Work order: Write down exactly the lines of the records below, beginning with the first and ending with the line that includes "Of 14 lots, 3".

Data extract:
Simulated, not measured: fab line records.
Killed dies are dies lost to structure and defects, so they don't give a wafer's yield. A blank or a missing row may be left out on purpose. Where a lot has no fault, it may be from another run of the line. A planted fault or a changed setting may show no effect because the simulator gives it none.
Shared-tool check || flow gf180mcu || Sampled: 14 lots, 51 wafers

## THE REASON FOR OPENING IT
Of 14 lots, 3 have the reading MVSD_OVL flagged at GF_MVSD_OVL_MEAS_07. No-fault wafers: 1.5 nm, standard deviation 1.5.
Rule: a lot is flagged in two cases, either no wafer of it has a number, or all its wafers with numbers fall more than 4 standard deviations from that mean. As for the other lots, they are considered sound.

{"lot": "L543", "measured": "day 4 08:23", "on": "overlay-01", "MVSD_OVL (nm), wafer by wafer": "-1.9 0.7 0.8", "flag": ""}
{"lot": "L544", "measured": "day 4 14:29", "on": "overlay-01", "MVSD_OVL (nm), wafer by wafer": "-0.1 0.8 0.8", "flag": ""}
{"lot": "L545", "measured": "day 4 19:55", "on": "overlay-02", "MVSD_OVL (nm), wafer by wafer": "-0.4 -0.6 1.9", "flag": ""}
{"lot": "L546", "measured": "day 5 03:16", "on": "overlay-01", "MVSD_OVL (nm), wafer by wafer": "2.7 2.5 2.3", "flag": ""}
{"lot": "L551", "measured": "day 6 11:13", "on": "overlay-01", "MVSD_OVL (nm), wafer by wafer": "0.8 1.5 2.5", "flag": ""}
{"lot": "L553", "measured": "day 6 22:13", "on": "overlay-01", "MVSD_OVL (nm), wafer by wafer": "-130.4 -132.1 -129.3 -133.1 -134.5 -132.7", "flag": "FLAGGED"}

Written response:
Simulated, not measured: fab line records.
Killed dies are dies lost to structure and defects, so they don't give a wafer's yield. A blank or a missing row may be left out on purpose. Where a lot has no fault, it may be from another run of the line. A planted fault or a changed setting may show no effect because the simulator gives it none.
Shared-tool check || flow gf180mcu || Sampled: 14 lots, 51 wafers

## THE REASON FOR OPENING IT
Of 14 lots, 3 have the reading MVSD_OVL flagged at GF_MVSD_OVL_MEAS_07. No-fault wafers: 1.5 nm, standard deviation 1.5.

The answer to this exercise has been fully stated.